- _Assigned task_:
The response should be the complete listing below, unchanged.

- _Information supplied_:
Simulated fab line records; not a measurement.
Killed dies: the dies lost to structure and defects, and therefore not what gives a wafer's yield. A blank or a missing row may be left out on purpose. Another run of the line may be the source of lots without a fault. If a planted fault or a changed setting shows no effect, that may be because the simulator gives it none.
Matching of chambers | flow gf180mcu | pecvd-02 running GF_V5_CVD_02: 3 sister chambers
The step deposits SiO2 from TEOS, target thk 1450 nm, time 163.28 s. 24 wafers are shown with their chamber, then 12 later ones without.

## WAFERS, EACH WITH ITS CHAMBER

- _Task result_:
Simulated fab line records; not a measurement.
Killed dies: the dies lost to structure and defects, and therefore not what gives a wafer's yield. A blank or a missing row may be left out on purpose. Another run of the line may be the source of lots without a fault. If a planted fault or a changed setting shows no effect, that may be because the simulator gives it none.
Matching of chambers | flow gf180mcu | pecvd-02 running GF_V5_CVD_02: 3 sister chambers
The step deposits SiO2 from TEOS, target thk 1450 nm, time 163.28 s. 24 wafers are shown with their chamber, then 12 later ones without.

## WAFERS, EACH WITH ITS CHAMBER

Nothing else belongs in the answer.